__________

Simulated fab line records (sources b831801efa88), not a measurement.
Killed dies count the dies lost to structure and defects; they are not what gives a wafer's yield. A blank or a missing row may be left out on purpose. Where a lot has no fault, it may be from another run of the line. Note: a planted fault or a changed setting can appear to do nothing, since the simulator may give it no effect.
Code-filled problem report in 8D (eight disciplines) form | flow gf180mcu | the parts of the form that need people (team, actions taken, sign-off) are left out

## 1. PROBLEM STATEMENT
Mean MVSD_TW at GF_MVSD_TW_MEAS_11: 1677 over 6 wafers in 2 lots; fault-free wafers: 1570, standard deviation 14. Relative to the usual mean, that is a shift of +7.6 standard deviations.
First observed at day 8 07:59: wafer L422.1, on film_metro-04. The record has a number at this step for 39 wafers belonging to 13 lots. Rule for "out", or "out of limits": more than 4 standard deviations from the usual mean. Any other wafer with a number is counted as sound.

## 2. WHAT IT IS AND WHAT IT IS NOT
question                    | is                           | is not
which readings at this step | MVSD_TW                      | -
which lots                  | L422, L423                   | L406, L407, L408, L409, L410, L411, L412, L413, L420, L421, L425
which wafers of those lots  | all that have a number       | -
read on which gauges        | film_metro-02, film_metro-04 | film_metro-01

__________

**WORK ITEM**.
Please transcribe the listing in its entirety, exactly.

**EXERCISE SOLUTION**.
Simulated fab line records (sources b831801efa88), not a measurement.
Killed dies count the dies lost to structure and defects; they are not what gives a wafer's yield. A blank or a missing row may be left out on purpose. Where a lot has no fault, it may be from another run of the line. Note: a planted fault or a changed setting can appear to do nothing, since the simulator may give it no effect.
Code-filled problem report in 8D (eight disciplines) form | flow gf180mcu | the parts of the form that need people (team, actions taken, sign-off) are left out

## 1. PROBLEM STATEMENT
Mean MVSD_TW at GF_MVSD_TW_MEAS_11: 1677 over 6 wafers in 2 lots; fault-free wafers: 1570, standard deviation 14. Relative to the usual mean, that is a shift of +7.6 standard deviations.
First observed at day 8 07:59: wafer L422.1, on film_metro-04. The record has a number at this step for 39 wafers belonging to 13 lots. Rule for "out", or "out of limits": more than 4 standard deviations from the usual mean. Any other wafer with a number is counted as sound.

## 2. WHAT IT IS AND WHAT IT IS NOT
question                    | is                           | is not
which readings at this step | MVSD_TW                      | -
which lots                  | L422, L423                   | L406, L407, L408, L409, L410, L411, L412, L413, L420, L421, L425
which wafers of those lots  | all that have a number       | -
read on which gauges        | film_metro-02, film_metro-04 | film_metro-01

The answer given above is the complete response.